Copy every line below precisely as it appears.

*** RECORDS SHOWN ***
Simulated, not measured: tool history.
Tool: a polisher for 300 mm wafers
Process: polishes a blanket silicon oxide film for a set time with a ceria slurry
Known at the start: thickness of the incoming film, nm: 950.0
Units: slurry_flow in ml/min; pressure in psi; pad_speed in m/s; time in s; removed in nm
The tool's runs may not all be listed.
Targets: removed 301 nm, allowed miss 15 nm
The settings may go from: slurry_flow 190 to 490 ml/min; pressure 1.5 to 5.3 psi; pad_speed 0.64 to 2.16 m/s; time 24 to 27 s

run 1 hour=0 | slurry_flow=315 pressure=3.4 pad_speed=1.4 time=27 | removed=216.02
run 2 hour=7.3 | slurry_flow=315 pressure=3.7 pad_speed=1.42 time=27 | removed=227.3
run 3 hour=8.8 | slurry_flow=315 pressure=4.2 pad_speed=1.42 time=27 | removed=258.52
***

### WRITTEN SOLUTION
Simulated, not measured: tool history.
Tool: a polisher for 300 mm wafers
Process: polishes a blanket silicon oxide film for a set time with a ceria slurry
Known at the start: thickness of the incoming film, nm: 950.0
Units: slurry_flow in ml/min; pressure in psi; pad_speed in m/s; time in s; removed in nm
The tool's runs may not all be listed.
Targets: removed 301 nm, allowed miss 15 nm
The settings may go from: slurry_flow 190 to 490 ml/min; pressure 1.5 to 5.3 psi; pad_speed 0.64 to 2.16 m/s; time 24 to 27 s

run 1 hour=0 | slurry_flow=315 pressure=3.4 pad_speed=1.4 time=27 | removed=216.02
run 2 hour=7.3 | slurry_flow=315 pressure=3.7 pad_speed=1.42 time=27 | removed=227.3
run 3 hour=8.8 | slurry_flow=315 pressure=4.2 pad_speed=1.42 time=27 | removed=258.52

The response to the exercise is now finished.